### Listed records

+===+

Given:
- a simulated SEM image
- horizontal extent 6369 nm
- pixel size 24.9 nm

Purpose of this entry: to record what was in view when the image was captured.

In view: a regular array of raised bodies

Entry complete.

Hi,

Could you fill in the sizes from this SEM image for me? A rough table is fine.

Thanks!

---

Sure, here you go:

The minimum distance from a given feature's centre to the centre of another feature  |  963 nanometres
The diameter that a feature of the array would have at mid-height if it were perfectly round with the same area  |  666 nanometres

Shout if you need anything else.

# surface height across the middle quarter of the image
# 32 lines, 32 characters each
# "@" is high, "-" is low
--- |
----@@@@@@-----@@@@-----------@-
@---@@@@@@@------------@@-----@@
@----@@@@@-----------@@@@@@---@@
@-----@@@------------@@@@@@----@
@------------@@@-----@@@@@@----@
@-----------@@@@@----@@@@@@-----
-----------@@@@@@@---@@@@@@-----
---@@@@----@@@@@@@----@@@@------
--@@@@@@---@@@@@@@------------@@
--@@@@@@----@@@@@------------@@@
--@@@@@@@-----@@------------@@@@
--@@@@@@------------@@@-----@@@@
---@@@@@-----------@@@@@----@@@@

+===+

### Work request
Recopy all the entries faithfully, leaving none out.

### Response box
Given:
- a simulated SEM image
- horizontal extent 6369 nm
- pixel size 24.9 nm

Purpose of this entry: to record what was in view when the image was captured.

In view: a regular array of raised bodies

Entry complete.

Hi,

Could you fill in the sizes from this SEM image for me? A rough table is fine.

Thanks!

---

Sure, here you go:

The minimum distance from a given feature's centre to the centre of another feature  |  963 nanometres
The diameter that a feature of the array would have at mid-height if it were perfectly round with the same area  |  666 nanometres

Shout if you need anything else.

# surface height across the middle quarter of the image
# 32 lines, 32 characters each
# "@" is high, "-" is low
--- |
----@@@@@@-----@@@@-----------@-
@---@@@@@@@------------@@-----@@
@----@@@@@-----------@@@@@@---@@
@-----@@@------------@@@@@@----@
@------------@@@-----@@@@@@----@
@-----------@@@@@----@@@@@@-----
-----------@@@@@@@---@@@@@@-----
---@@@@----@@@@@@@----@@@@------
--@@@@@@---@@@@@@@------------@@
--@@@@@@----@@@@@------------@@@
--@@@@@@@-----@@------------@@@@
--@@@@@@------------@@@-----@@@@
---@@@@@-----------@@@@@----@@@@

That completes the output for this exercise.